§ SUPPLIED RECORDS:
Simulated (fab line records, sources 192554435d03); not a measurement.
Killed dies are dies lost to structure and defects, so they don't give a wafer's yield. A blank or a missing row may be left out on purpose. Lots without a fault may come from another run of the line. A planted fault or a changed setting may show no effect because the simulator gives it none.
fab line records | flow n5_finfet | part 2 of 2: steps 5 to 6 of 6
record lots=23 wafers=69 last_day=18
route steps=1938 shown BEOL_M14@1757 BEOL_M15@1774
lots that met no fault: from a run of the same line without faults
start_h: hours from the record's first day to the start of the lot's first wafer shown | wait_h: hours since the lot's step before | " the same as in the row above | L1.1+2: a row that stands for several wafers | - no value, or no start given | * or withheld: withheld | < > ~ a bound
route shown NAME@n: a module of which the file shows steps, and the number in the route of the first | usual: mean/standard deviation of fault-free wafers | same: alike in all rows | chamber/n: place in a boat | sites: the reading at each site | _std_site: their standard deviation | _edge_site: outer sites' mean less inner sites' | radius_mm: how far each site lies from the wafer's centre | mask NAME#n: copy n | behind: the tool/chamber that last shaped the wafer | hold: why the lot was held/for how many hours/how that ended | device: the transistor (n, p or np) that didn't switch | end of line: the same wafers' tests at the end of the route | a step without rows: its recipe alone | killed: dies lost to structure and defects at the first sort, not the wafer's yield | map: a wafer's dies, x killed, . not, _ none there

§ WORK ORDER:
In the records above, find the line with "record lots=23 wafers=69 last_day=18"; write out exactly that line and each one after it, stopping after the line with "start_h: hours from".

§ TASK SOLUTION:
record lots=23 wafers=69 last_day=18
route steps=1938 shown BEOL_M14@1757 BEOL_M15@1774
lots that met no fault: from a run of the same line without faults
start_h: hours from the record's first day to the start of the lot's first wafer shown | wait_h: hours since the lot's step before | " the same as in the row above | L1.1+2: a row that stands for several wafers | - no value, or no start given | * or withheld: withheld | < > ~ a bound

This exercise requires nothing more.